* [BRIEF] From the line with "route steps=708 shown" through the line with "lots that met", inclusive, return each line of the data below exactly and leave the rest out.

:: ENTRIES SHOWN ::

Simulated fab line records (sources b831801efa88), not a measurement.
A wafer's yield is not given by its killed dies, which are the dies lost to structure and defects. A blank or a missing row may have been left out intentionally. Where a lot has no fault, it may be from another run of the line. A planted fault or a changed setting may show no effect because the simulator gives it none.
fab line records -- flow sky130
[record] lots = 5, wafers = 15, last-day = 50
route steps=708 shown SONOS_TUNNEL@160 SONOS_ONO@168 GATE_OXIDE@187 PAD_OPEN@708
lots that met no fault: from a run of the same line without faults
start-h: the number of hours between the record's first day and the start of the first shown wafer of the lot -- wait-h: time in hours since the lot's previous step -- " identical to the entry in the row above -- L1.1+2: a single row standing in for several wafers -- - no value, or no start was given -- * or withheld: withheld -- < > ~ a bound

:::

* [EXERCISE OUTPUT]
route steps=708 shown SONOS_TUNNEL@160 SONOS_ONO@168 GATE_OXIDE@187 PAD_OPEN@708
lots that met no fault: from a run of the same line without faults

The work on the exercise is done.